MATERIAL SUPPLIED
◆ ◆ ◆ ◆ ◆ ◆ ◆
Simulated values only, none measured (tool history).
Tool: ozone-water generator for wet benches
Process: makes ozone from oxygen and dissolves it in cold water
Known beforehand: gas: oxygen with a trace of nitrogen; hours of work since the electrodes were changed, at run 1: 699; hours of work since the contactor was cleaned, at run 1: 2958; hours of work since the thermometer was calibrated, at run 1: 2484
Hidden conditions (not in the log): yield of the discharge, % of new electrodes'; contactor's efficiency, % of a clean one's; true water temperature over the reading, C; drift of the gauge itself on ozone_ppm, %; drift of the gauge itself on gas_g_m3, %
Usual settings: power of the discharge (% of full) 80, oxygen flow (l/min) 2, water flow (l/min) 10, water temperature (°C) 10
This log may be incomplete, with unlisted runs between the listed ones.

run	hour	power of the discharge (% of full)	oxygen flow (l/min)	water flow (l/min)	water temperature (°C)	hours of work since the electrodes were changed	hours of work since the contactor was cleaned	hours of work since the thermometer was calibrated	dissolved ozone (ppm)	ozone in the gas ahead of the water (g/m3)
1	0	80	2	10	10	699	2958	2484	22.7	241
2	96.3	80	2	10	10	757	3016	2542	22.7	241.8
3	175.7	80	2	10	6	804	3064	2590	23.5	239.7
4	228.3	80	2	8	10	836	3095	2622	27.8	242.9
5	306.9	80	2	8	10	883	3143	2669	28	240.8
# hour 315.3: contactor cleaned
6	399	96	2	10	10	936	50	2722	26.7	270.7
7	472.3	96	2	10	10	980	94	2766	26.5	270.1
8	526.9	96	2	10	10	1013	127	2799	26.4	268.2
◆ ◆ ◆ ◆ ◆ ◆ ◆

WORK REQUEST
In the listing above, find the line with "Usual settings: power" and the line with "This log may". Output those two lines and every line between them, exactly as written.

ANSWER SPACE
Usual settings: power of the discharge (% of full) 80, oxygen flow (l/min) 2, water flow (l/min) 10, water temperature (°C) 10
This log may be incomplete, with unlisted runs between the listed ones.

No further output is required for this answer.